Data supplied →
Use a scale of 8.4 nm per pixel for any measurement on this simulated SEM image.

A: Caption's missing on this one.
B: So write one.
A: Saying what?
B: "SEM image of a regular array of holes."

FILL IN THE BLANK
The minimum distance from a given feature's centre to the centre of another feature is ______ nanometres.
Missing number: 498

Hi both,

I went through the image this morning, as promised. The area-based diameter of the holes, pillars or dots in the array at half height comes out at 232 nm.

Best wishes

Task item →
Can you repeat, word for word, every line above from the one containing "FILL IN THE BLANK" down to the one containing "I went through", including both?

Written solution →
FILL IN THE BLANK
The minimum distance from a given feature's centre to the centre of another feature is ______ nanometres.
Missing number: 498

Hi both,

I went through the image this morning, as promised. The area-based diameter of the holes, pillars or dots in the array at half height comes out at 232 nm.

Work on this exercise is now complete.